===== Exercise data
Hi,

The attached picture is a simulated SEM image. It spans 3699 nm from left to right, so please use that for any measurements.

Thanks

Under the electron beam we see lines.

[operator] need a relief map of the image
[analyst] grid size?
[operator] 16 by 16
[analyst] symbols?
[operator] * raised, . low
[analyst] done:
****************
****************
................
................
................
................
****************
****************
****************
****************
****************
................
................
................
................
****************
==========

• Activity:
The output should match the records above exactly, line for line.

• Reply:
Hi,

The attached picture is a simulated SEM image. It spans 3699 nm from left to right, so please use that for any measurements.

Thanks

Under the electron beam we see lines.

[operator] need a relief map of the image
[analyst] grid size?
[operator] 16 by 16
[analyst] symbols?
[operator] * raised, . low
[analyst] done:
****************
****************
................
................
................
................
****************
****************
****************
****************
****************
................
................
................
................
****************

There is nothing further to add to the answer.